:: Work order ::
An identical copy of the records below is the expected result.

Segment Start: Listed entries

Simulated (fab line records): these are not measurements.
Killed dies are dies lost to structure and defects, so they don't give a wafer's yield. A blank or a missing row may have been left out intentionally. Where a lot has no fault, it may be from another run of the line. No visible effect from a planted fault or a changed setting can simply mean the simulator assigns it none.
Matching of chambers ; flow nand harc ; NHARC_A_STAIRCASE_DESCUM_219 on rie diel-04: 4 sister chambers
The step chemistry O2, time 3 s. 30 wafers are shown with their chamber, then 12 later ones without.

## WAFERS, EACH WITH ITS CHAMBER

Segment End: Listed entries

:: Exercise output ::
Simulated (fab line records): these are not measurements.
Killed dies are dies lost to structure and defects, so they don't give a wafer's yield. A blank or a missing row may have been left out intentionally. Where a lot has no fault, it may be from another run of the line. No visible effect from a planted fault or a changed setting can simply mean the simulator assigns it none.
Matching of chambers ; flow nand harc ; NHARC_A_STAIRCASE_DESCUM_219 on rie diel-04: 4 sister chambers
The step chemistry O2, time 3 s. 30 wafers are shown with their chamber, then 12 later ones without.

## WAFERS, EACH WITH ITS CHAMBER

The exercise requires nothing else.